• [Exercise]: After finding the line with "Goals for the" in the data below, set down exactly each line through the one with "Run 8, hour", inclusive, and stop there.

• [Data extract]:
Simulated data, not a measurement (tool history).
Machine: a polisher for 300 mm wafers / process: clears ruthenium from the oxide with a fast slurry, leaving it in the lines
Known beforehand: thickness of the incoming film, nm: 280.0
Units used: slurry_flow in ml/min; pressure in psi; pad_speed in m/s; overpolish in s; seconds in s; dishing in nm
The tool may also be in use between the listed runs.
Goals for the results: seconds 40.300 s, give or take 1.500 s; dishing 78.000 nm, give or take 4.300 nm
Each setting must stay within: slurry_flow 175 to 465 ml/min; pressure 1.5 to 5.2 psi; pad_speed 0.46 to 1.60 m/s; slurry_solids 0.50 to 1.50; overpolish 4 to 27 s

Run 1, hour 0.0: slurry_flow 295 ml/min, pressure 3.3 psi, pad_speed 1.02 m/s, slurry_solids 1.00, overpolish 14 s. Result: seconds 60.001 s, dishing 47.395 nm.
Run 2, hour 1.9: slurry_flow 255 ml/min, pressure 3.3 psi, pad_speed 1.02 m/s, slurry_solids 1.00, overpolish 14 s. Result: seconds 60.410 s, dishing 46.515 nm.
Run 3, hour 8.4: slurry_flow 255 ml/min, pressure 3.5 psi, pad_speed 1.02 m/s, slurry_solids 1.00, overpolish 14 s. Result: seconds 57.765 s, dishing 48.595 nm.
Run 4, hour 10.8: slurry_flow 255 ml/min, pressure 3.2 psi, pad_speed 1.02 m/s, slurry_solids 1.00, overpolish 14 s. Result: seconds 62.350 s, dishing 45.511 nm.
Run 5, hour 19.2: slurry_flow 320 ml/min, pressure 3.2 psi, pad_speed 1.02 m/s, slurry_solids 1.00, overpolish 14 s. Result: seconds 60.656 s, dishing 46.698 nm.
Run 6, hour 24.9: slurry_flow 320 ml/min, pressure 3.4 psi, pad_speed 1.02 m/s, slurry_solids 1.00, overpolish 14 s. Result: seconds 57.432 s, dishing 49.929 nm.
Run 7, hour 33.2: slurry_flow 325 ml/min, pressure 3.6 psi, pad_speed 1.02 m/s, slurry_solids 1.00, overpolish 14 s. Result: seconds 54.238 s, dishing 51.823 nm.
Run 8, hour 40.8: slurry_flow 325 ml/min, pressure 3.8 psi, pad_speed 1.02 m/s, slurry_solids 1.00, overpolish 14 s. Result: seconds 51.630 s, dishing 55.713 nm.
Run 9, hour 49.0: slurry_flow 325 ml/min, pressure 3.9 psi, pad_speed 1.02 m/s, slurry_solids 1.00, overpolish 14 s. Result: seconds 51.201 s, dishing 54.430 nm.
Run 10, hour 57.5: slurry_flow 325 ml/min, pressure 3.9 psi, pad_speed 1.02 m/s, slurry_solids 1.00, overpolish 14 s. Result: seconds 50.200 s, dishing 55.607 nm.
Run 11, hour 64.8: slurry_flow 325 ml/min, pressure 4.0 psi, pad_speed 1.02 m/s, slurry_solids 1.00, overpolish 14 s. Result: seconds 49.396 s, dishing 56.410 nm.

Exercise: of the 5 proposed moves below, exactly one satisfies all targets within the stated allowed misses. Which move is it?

• [Task response]:
Goals for the results: seconds 40.300 s, give or take 1.500 s; dishing 78.000 nm, give or take 4.300 nm
Each setting must stay within: slurry_flow 175 to 465 ml/min; pressure 1.5 to 5.2 psi; pad_speed 0.46 to 1.60 m/s; slurry_solids 0.50 to 1.50; overpolish 4 to 27 s

Run 1, hour 0.0: slurry_flow 295 ml/min, pressure 3.3 psi, pad_speed 1.02 m/s, slurry_solids 1.00, overpolish 14 s. Result: seconds 60.001 s, dishing 47.395 nm.
Run 2, hour 1.9: slurry_flow 255 ml/min, pressure 3.3 psi, pad_speed 1.02 m/s, slurry_solids 1.00, overpolish 14 s. Result: seconds 60.410 s, dishing 46.515 nm.
Run 3, hour 8.4: slurry_flow 255 ml/min, pressure 3.5 psi, pad_speed 1.02 m/s, slurry_solids 1.00, overpolish 14 s. Result: seconds 57.765 s, dishing 48.595 nm.
Run 4, hour 10.8: slurry_flow 255 ml/min, pressure 3.2 psi, pad_speed 1.02 m/s, slurry_solids 1.00, overpolish 14 s. Result: seconds 62.350 s, dishing 45.511 nm.
Run 5, hour 19.2: slurry_flow 320 ml/min, pressure 3.2 psi, pad_speed 1.02 m/s, slurry_solids 1.00, overpolish 14 s. Result: seconds 60.656 s, dishing 46.698 nm.
Run 6, hour 24.9: slurry_flow 320 ml/min, pressure 3.4 psi, pad_speed 1.02 m/s, slurry_solids 1.00, overpolish 14 s. Result: seconds 57.432 s, dishing 49.929 nm.
Run 7, hour 33.2: slurry_flow 325 ml/min, pressure 3.6 psi, pad_speed 1.02 m/s, slurry_solids 1.00, overpolish 14 s. Result: seconds 54.238 s, dishing 51.823 nm.
Run 8, hour 40.8: slurry_flow 325 ml/min, pressure 3.8 psi, pad_speed 1.02 m/s, slurry_solids 1.00, overpolish 14 s. Result: seconds 51.630 s, dishing 55.713 nm.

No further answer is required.